■ Work order:
Everything in the listing below from the line containing "The width of" through the line containing "When this document" must be repeated exactly; the remaining lines are not wanted.

■ Source material:
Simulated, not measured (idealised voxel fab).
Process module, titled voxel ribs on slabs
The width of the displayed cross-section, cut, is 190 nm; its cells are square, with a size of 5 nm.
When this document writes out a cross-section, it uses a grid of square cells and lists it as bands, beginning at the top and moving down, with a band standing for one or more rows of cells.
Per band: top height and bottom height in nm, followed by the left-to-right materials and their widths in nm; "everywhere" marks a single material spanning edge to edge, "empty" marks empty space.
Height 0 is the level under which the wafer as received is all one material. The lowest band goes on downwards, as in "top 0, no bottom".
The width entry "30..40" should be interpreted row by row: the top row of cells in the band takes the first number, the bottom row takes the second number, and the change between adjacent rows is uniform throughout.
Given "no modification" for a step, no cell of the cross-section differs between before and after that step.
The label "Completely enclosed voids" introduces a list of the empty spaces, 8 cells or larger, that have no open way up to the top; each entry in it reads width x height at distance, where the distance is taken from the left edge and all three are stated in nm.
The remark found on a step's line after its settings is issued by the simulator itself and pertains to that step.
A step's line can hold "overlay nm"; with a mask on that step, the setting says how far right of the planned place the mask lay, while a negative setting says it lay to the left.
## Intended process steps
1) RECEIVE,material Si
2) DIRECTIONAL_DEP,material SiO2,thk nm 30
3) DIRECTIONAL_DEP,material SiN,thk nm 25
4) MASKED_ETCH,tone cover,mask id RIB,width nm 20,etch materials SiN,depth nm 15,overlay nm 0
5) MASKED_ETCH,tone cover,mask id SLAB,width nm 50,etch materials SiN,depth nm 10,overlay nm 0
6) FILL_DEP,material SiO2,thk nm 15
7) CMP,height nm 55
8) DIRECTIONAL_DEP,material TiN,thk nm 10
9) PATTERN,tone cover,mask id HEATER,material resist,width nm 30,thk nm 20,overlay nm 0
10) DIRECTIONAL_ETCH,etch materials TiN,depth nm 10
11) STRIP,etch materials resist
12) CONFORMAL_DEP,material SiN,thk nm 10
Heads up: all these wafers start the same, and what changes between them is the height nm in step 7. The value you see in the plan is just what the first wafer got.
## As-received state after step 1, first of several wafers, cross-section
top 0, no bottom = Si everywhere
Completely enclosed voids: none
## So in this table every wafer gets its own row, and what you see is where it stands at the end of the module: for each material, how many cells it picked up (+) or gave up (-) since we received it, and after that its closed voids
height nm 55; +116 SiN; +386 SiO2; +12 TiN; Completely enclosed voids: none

■ Expected answer:
The width of the displayed cross-section, cut, is 190 nm; its cells are square, with a size of 5 nm.
When this document writes out a cross-section, it uses a grid of square cells and lists it as bands, beginning at the top and moving down, with a band standing for one or more rows of cells.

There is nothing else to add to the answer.